REQUIRED ACTION: Print verbatim the opening line of the material and every subsequent line through the one containing "ABOUT THE SPLIT".

[[ PROVIDED RECORDS, beginning ]]

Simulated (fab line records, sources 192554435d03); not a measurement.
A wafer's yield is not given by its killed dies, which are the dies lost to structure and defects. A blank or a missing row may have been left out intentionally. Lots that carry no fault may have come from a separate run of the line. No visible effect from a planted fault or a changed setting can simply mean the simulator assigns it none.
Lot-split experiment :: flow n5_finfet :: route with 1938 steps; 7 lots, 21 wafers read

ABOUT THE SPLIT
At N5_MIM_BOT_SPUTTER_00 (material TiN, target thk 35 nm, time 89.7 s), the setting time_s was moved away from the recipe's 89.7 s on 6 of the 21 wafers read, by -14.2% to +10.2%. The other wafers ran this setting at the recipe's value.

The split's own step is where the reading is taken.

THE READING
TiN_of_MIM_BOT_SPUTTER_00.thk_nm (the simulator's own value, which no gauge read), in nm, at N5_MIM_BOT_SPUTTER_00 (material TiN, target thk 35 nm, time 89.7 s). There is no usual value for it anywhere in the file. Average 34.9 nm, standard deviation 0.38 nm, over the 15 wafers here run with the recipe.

[[ PROVIDED RECORDS, end ]]

EXERCISE RESULT:
Simulated (fab line records, sources 192554435d03); not a measurement.
A wafer's yield is not given by its killed dies, which are the dies lost to structure and defects. A blank or a missing row may have been left out intentionally. Lots that carry no fault may have come from a separate run of the line. No visible effect from a planted fault or a changed setting can simply mean the simulator assigns it none.
Lot-split experiment :: flow n5_finfet :: route with 1938 steps; 7 lots, 21 wafers read

ABOUT THE SPLIT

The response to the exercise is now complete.